Assignment: The records below are to be transcribed exactly as they appear.

*** Opening Extracted material ***

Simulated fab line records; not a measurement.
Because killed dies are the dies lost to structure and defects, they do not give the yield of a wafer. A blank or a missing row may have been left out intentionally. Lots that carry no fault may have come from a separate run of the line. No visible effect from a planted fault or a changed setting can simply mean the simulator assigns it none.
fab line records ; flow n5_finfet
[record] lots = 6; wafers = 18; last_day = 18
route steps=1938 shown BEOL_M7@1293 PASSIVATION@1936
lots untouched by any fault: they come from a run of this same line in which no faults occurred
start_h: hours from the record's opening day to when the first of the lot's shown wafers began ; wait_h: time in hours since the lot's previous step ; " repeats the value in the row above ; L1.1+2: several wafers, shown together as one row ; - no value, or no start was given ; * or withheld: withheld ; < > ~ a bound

*** Closing Extracted material ***

Reply:
Simulated fab line records; not a measurement.
Because killed dies are the dies lost to structure and defects, they do not give the yield of a wafer. A blank or a missing row may have been left out intentionally. Lots that carry no fault may have come from a separate run of the line. No visible effect from a planted fault or a changed setting can simply mean the simulator assigns it none.
fab line records ; flow n5_finfet
[record] lots = 6; wafers = 18; last_day = 18
route steps=1938 shown BEOL_M7@1293 PASSIVATION@1936
lots untouched by any fault: they come from a run of this same line in which no faults occurred
start_h: hours from the record's opening day to when the first of the lot's shown wafers began ; wait_h: time in hours since the lot's previous step ; " repeats the value in the row above ; L1.1+2: several wafers, shown together as one row ; - no value, or no start was given ; * or withheld: withheld ; < > ~ a bound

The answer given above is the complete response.